[Dataset entries]
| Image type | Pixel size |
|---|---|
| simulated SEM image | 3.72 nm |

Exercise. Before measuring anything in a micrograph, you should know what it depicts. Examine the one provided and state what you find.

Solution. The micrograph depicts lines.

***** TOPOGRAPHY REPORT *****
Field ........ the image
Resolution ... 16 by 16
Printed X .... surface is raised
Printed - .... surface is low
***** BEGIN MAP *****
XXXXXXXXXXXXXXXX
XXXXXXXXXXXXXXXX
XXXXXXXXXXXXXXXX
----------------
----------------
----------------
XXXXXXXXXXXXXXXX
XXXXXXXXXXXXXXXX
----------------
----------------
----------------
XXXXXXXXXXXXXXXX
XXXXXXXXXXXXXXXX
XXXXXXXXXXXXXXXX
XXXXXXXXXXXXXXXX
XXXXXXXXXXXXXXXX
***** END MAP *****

[Work instruction] Reproduce the records above exactly as they appear.

[Task result]
| Image type | Pixel size |
|---|---|
| simulated SEM image | 3.72 nm |

Exercise. Before measuring anything in a micrograph, you should know what it depicts. Examine the one provided and state what you find.

Solution. The micrograph depicts lines.

***** TOPOGRAPHY REPORT *****
Field ........ the image
Resolution ... 16 by 16
Printed X .... surface is raised
Printed - .... surface is low
***** BEGIN MAP *****
XXXXXXXXXXXXXXXX
XXXXXXXXXXXXXXXX
XXXXXXXXXXXXXXXX
----------------
----------------
----------------
XXXXXXXXXXXXXXXX
XXXXXXXXXXXXXXXX
----------------
----------------
----------------
XXXXXXXXXXXXXXXX
XXXXXXXXXXXXXXXX
XXXXXXXXXXXXXXXX
XXXXXXXXXXXXXXXX
XXXXXXXXXXXXXXXX
***** END MAP *****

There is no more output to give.